__Brief__
Set it all down exactly, every record and every line.

__The data__
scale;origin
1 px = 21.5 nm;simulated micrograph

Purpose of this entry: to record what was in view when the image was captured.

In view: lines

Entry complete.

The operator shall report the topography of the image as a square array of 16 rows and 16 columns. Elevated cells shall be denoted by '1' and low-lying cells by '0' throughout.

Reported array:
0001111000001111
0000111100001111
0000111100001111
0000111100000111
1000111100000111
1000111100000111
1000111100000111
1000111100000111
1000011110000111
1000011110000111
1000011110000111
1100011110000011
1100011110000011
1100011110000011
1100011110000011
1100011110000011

__Exercise response__
scale;origin
1 px = 21.5 nm;simulated micrograph

Purpose of this entry: to record what was in view when the image was captured.

In view: lines

Entry complete.

The operator shall report the topography of the image as a square array of 16 rows and 16 columns. Elevated cells shall be denoted by '1' and low-lying cells by '0' throughout.

Reported array:
0001111000001111
0000111100001111
0000111100001111
0000111100000111
1000111100000111
1000111100000111
1000111100000111
1000111100000111
1000011110000111
1000011110000111
1000011110000111
1100011110000011
1100011110000011
1100011110000011
1100011110000011
1100011110000011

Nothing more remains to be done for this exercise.